-.-.-

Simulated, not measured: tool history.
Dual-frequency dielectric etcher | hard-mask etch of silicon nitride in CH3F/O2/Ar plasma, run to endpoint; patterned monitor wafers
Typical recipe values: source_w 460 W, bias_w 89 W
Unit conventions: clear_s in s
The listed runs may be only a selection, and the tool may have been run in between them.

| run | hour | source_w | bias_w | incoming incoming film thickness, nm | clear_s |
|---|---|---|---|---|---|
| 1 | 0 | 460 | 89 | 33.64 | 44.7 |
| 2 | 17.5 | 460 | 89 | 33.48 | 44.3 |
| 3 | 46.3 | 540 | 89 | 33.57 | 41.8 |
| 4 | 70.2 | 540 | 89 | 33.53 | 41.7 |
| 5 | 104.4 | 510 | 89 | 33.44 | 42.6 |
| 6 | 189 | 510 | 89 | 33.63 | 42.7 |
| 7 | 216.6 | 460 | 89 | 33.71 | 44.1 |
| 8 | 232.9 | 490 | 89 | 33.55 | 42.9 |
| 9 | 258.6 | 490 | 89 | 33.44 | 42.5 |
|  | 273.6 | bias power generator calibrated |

-.-.-

In this exercise, reproduce each line above exactly.

● **Exercise answer**:
Simulated, not measured: tool history.
Dual-frequency dielectric etcher | hard-mask etch of silicon nitride in CH3F/O2/Ar plasma, run to endpoint; patterned monitor wafers
Typical recipe values: source_w 460 W, bias_w 89 W
Unit conventions: clear_s in s
The listed runs may be only a selection, and the tool may have been run in between them.

| run | hour | source_w | bias_w | incoming incoming film thickness, nm | clear_s |
|---|---|---|---|---|---|
| 1 | 0 | 460 | 89 | 33.64 | 44.7 |
| 2 | 17.5 | 460 | 89 | 33.48 | 44.3 |
| 3 | 46.3 | 540 | 89 | 33.57 | 41.8 |
| 4 | 70.2 | 540 | 89 | 33.53 | 41.7 |
| 5 | 104.4 | 510 | 89 | 33.44 | 42.6 |
| 6 | 189 | 510 | 89 | 33.63 | 42.7 |
| 7 | 216.6 | 460 | 89 | 33.71 | 44.1 |
| 8 | 232.9 | 490 | 89 | 33.55 | 42.9 |
| 9 | 258.6 | 490 | 89 | 33.44 | 42.5 |
|  | 273.6 | bias power generator calibrated |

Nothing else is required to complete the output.